| DATA EXTRACT |
-=-=-
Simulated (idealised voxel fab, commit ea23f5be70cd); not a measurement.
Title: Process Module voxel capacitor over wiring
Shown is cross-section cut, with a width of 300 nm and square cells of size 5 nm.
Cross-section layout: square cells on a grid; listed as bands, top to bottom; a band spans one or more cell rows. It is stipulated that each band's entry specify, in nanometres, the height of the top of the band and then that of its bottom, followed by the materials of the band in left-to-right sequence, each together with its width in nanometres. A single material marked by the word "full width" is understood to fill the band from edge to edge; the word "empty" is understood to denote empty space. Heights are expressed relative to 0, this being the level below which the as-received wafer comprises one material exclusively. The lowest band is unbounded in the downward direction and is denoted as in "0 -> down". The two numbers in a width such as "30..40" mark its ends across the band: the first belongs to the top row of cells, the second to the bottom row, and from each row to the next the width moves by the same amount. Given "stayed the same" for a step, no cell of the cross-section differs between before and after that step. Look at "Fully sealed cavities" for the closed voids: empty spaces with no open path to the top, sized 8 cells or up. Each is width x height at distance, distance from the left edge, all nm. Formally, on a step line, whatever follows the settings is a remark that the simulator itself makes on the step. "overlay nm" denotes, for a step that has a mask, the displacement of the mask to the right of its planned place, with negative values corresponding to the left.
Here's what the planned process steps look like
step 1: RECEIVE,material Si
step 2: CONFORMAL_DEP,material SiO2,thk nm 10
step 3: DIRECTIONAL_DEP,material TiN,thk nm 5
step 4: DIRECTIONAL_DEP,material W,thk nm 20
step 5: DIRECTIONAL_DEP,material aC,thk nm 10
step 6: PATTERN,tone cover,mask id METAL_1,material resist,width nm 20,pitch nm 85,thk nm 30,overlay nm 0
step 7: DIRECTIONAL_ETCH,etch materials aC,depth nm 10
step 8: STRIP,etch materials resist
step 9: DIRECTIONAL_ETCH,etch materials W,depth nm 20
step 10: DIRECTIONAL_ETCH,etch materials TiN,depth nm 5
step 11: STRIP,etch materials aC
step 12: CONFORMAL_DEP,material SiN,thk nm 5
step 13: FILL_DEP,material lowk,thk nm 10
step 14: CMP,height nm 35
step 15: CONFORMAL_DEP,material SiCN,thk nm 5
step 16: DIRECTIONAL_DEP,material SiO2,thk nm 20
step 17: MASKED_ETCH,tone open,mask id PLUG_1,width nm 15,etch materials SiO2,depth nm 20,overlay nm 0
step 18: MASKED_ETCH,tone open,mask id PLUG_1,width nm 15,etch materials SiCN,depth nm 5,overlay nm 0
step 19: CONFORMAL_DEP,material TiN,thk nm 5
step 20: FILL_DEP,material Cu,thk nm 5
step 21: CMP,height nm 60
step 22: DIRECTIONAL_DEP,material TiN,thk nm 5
-=-=-

| EXERCISE |
The required answer is the exact run of lines above starting at the line with "step 17: MASKED_ETCH,tone" and ending at the line with "step 21: CMP,height nm 60", with both ends present.

| TASK SOLUTION |
step 17: MASKED_ETCH,tone open,mask id PLUG_1,width nm 15,etch materials SiO2,depth nm 20,overlay nm 0
step 18: MASKED_ETCH,tone open,mask id PLUG_1,width nm 15,etch materials SiCN,depth nm 5,overlay nm 0
step 19: CONFORMAL_DEP,material TiN,thk nm 5
step 20: FILL_DEP,material Cu,thk nm 5
step 21: CMP,height nm 60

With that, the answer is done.